ASSIGNED TASK: Lines from the first one down to the one containing "Comment: The authors should report the raised-line" in the data below are the only ones needed; please return them exactly, both ends included.

EXTRACTED DATA:
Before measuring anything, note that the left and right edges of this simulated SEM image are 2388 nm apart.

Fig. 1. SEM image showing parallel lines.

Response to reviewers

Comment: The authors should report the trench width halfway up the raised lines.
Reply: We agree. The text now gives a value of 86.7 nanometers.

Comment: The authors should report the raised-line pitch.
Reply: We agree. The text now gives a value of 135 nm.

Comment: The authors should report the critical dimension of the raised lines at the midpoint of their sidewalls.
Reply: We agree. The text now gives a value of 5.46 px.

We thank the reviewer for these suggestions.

TASK OUTPUT:
Before measuring anything, note that the left and right edges of this simulated SEM image are 2388 nm apart.

Fig. 1. SEM image showing parallel lines.

Response to reviewers

Comment: The authors should report the trench width halfway up the raised lines.
Reply: We agree. The text now gives a value of 86.7 nanometers.

Comment: The authors should report the raised-line pitch.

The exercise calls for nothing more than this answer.